Only one stretch of the records below is wanted: the lines from the one holding "top 55, bottom 50 = SiN edge to edge" through the one holding "top 5, bottom". Return it exactly, both ends included.

────────

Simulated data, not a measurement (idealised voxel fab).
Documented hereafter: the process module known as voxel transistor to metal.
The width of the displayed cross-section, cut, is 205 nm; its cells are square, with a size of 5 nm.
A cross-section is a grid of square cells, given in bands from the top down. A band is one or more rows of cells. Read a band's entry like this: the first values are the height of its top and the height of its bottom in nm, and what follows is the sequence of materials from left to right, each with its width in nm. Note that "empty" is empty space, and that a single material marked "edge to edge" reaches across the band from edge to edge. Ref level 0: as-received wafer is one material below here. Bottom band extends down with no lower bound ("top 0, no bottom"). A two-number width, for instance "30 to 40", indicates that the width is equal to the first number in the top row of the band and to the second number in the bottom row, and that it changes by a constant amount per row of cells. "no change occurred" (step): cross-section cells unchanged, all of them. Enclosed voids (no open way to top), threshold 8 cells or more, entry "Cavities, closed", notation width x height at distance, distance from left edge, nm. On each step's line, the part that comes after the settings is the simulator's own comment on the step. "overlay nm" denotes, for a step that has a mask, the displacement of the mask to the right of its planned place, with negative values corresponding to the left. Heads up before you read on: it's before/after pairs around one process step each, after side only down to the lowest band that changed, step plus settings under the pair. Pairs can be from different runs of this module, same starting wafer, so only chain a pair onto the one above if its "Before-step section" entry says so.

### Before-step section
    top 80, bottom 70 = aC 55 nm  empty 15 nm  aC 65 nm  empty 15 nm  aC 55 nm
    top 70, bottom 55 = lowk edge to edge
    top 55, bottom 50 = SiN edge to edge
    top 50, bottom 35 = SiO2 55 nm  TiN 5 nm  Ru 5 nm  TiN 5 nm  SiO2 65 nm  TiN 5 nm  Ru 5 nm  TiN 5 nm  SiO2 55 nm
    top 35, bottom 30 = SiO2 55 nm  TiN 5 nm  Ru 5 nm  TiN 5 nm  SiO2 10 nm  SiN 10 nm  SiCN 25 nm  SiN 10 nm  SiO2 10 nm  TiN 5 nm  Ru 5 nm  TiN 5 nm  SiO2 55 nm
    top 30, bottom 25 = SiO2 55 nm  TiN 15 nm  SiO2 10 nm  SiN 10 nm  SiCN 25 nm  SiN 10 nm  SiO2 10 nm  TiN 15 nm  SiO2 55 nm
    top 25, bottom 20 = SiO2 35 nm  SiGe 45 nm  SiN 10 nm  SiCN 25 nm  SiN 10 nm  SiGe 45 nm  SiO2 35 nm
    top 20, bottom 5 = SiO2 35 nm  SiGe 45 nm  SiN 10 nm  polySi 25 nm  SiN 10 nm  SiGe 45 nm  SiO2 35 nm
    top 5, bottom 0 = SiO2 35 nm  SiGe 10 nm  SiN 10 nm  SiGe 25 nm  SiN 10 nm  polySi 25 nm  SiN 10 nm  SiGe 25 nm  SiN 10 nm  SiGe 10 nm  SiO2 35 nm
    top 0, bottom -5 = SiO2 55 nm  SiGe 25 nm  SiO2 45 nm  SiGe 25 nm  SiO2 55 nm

────────

— YOUR SOLUTION —
    top 55, bottom 50 = SiN edge to edge
    top 50, bottom 35 = SiO2 55 nm  TiN 5 nm  Ru 5 nm  TiN 5 nm  SiO2 65 nm  TiN 5 nm  Ru 5 nm  TiN 5 nm  SiO2 55 nm
    top 35, bottom 30 = SiO2 55 nm  TiN 5 nm  Ru 5 nm  TiN 5 nm  SiO2 10 nm  SiN 10 nm  SiCN 25 nm  SiN 10 nm  SiO2 10 nm  TiN 5 nm  Ru 5 nm  TiN 5 nm  SiO2 55 nm
    top 30, bottom 25 = SiO2 55 nm  TiN 15 nm  SiO2 10 nm  SiN 10 nm  SiCN 25 nm  SiN 10 nm  SiO2 10 nm  TiN 15 nm  SiO2 55 nm
    top 25, bottom 20 = SiO2 35 nm  SiGe 45 nm  SiN 10 nm  SiCN 25 nm  SiN 10 nm  SiGe 45 nm  SiO2 35 nm
    top 20, bottom 5 = SiO2 35 nm  SiGe 45 nm  SiN 10 nm  polySi 25 nm  SiN 10 nm  SiGe 45 nm  SiO2 35 nm
    top 5, bottom 0 = SiO2 35 nm  SiGe 10 nm  SiN 10 nm  SiGe 25 nm  SiN 10 nm  polySi 25 nm  SiN 10 nm  SiGe 25 nm  SiN 10 nm  SiGe 10 nm  SiO2 35 nm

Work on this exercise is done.